**Work item:** Could you return the lines below exactly, from the first line up to and including the line that holds "P1: polish blanket"?

'''
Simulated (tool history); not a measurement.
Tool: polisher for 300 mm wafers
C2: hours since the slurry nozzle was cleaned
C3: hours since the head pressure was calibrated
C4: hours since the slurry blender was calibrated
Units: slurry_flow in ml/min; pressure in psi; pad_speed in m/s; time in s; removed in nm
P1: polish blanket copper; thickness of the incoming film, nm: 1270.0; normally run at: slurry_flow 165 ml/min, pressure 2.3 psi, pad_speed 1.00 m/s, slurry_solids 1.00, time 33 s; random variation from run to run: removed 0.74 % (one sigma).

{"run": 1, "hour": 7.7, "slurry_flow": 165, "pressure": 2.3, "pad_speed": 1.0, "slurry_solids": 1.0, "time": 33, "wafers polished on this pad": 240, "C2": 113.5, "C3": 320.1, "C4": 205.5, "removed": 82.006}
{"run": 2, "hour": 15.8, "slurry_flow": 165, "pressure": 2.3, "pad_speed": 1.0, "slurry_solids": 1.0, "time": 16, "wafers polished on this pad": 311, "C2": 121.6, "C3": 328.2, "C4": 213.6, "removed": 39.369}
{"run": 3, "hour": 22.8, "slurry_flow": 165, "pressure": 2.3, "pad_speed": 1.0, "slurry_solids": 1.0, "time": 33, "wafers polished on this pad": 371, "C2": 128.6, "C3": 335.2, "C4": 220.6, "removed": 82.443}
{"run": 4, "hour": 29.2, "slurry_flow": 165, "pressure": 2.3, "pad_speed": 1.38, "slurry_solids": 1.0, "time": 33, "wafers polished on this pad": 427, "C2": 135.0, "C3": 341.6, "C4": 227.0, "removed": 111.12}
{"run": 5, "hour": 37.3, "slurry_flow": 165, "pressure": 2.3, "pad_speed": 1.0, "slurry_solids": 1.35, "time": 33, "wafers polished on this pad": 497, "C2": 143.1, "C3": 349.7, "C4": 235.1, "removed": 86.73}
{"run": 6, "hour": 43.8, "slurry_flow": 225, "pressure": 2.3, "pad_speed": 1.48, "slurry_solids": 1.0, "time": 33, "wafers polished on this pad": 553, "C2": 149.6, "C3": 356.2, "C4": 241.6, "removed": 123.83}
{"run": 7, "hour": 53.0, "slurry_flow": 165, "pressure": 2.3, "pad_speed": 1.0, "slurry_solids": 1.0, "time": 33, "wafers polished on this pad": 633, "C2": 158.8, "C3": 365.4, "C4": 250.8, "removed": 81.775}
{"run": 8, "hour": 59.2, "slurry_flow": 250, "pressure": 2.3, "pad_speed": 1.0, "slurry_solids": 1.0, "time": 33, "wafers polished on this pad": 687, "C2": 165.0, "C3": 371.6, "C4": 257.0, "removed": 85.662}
'''

**Reply:**
Simulated (tool history); not a measurement.
Tool: polisher for 300 mm wafers
C2: hours since the slurry nozzle was cleaned
C3: hours since the head pressure was calibrated
C4: hours since the slurry blender was calibrated
Units: slurry_flow in ml/min; pressure in psi; pad_speed in m/s; time in s; removed in nm
P1: polish blanket copper; thickness of the incoming film, nm: 1270.0; normally run at: slurry_flow 165 ml/min, pressure 2.3 psi, pad_speed 1.00 m/s, slurry_solids 1.00, time 33 s; random variation from run to run: removed 0.74 % (one sigma).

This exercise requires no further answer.